Data provided:
☆ ☆ ☆ ☆ ☆

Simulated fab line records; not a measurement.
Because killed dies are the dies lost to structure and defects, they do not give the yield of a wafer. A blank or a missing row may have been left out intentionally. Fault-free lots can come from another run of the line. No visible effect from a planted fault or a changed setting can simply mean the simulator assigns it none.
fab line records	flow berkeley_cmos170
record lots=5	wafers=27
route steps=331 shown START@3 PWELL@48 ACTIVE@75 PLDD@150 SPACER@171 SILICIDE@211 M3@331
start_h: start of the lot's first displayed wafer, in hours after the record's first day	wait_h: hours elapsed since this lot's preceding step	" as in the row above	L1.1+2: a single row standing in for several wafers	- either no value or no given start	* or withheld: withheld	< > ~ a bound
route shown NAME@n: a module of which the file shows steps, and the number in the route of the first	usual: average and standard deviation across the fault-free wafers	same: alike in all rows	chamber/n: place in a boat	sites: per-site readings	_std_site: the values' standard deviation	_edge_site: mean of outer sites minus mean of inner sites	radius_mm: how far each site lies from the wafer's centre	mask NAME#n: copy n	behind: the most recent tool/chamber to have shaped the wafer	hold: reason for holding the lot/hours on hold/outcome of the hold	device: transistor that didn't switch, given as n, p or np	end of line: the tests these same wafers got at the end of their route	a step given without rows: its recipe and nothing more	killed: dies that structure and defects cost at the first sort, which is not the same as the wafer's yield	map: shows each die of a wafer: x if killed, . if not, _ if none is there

☆ ☆ ☆ ☆ ☆

Work instruction: After reading the listing, copy all of it out exactly.

Reply:
Simulated fab line records; not a measurement.
Because killed dies are the dies lost to structure and defects, they do not give the yield of a wafer. A blank or a missing row may have been left out intentionally. Fault-free lots can come from another run of the line. No visible effect from a planted fault or a changed setting can simply mean the simulator assigns it none.
fab line records	flow berkeley_cmos170
record lots=5	wafers=27
route steps=331 shown START@3 PWELL@48 ACTIVE@75 PLDD@150 SPACER@171 SILICIDE@211 M3@331
start_h: start of the lot's first displayed wafer, in hours after the record's first day	wait_h: hours elapsed since this lot's preceding step	" as in the row above	L1.1+2: a single row standing in for several wafers	- either no value or no given start	* or withheld: withheld	< > ~ a bound
route shown NAME@n: a module of which the file shows steps, and the number in the route of the first	usual: average and standard deviation across the fault-free wafers	same: alike in all rows	chamber/n: place in a boat	sites: per-site readings	_std_site: the values' standard deviation	_edge_site: mean of outer sites minus mean of inner sites	radius_mm: how far each site lies from the wafer's centre	mask NAME#n: copy n	behind: the most recent tool/chamber to have shaped the wafer	hold: reason for holding the lot/hours on hold/outcome of the hold	device: transistor that didn't switch, given as n, p or np	end of line: the tests these same wafers got at the end of their route	a step given without rows: its recipe and nothing more	killed: dies that structure and defects cost at the first sort, which is not the same as the wafer's yield	map: shows each die of a wafer: x if killed, . if not, _ if none is there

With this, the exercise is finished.